[Start of Attachment]
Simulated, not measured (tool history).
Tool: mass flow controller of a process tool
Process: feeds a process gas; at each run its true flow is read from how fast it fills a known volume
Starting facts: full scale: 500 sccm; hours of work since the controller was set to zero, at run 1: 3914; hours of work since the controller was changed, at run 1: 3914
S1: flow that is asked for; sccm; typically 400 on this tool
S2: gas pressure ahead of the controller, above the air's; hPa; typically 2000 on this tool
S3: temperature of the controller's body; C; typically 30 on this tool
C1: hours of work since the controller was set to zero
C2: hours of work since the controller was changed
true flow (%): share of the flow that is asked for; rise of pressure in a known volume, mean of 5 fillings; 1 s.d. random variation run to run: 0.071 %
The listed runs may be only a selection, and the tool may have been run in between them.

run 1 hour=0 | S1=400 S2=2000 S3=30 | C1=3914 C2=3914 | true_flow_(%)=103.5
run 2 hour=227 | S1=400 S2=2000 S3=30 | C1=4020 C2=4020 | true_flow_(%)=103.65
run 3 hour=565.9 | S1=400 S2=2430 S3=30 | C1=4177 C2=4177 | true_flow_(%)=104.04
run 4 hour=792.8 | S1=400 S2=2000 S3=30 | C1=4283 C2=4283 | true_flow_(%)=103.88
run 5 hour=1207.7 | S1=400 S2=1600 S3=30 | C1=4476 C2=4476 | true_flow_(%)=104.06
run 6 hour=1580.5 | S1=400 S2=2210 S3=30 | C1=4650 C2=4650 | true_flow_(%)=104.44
[End of Attachment]

Reprint exactly the lines above that start at the one with "run 1 hour=0" and end at the one with "run 5 hour=1207.7", keeping both and adding none.

run 1 hour=0 | S1=400 S2=2000 S3=30 | C1=3914 C2=3914 | true_flow_(%)=103.5
run 2 hour=227 | S1=400 S2=2000 S3=30 | C1=4020 C2=4020 | true_flow_(%)=103.65
run 3 hour=565.9 | S1=400 S2=2430 S3=30 | C1=4177 C2=4177 | true_flow_(%)=104.04
run 4 hour=792.8 | S1=400 S2=2000 S3=30 | C1=4283 C2=4283 | true_flow_(%)=103.88
run 5 hour=1207.7 | S1=400 S2=1600 S3=30 | C1=4476 C2=4476 | true_flow_(%)=104.06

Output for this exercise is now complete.